- Opening Delimiter -

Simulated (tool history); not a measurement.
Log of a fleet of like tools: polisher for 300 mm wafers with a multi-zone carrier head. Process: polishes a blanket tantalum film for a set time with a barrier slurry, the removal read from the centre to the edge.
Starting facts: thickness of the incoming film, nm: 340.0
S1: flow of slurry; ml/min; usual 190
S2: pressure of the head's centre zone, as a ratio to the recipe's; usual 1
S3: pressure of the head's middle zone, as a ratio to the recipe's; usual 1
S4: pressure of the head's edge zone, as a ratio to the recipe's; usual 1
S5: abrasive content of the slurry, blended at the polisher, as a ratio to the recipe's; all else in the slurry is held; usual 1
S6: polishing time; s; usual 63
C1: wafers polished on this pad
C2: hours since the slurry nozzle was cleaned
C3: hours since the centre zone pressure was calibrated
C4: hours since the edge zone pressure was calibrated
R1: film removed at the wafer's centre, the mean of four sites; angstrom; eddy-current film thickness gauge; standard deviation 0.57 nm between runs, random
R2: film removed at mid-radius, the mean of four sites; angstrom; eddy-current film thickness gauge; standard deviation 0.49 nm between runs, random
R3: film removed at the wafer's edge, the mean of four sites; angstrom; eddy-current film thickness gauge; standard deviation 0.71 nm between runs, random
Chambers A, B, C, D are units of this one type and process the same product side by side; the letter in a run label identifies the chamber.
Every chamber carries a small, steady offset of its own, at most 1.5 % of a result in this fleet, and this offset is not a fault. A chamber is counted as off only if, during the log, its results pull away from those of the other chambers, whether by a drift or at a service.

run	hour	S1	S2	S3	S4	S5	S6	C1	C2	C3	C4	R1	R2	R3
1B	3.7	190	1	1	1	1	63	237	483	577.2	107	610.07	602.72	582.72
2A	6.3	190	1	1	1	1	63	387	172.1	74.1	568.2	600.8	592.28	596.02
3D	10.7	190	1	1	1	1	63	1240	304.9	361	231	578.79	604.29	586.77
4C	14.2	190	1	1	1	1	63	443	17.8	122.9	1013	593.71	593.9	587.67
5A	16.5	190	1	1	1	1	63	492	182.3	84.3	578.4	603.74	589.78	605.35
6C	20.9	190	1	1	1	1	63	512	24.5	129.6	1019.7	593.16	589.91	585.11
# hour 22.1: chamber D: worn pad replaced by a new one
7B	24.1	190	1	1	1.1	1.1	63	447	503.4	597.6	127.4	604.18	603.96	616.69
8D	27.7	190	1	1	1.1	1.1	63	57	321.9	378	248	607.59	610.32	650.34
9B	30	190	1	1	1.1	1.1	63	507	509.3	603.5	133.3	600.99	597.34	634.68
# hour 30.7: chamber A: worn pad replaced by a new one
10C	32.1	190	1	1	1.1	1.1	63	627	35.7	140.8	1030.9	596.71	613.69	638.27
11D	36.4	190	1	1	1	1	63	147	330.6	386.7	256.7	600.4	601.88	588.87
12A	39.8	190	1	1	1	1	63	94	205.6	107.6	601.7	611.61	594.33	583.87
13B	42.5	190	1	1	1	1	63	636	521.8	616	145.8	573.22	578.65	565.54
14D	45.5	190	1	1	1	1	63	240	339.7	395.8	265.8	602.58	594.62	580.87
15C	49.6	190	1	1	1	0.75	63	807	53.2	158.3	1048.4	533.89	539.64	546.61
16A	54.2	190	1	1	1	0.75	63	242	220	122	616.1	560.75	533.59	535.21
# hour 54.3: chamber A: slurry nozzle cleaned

- Closing Delimiter -

- Work item -
Of all the entries above, repeat only the lines from the line that has "Log of a fleet" to the line that has "S4: pressure of", both lines included, exactly.

- Solution -
Log of a fleet of like tools: polisher for 300 mm wafers with a multi-zone carrier head. Process: polishes a blanket tantalum film for a set time with a barrier slurry, the removal read from the centre to the edge.
Starting facts: thickness of the incoming film, nm: 340.0
S1: flow of slurry; ml/min; usual 190
S2: pressure of the head's centre zone, as a ratio to the recipe's; usual 1
S3: pressure of the head's middle zone, as a ratio to the recipe's; usual 1
S4: pressure of the head's edge zone, as a ratio to the recipe's; usual 1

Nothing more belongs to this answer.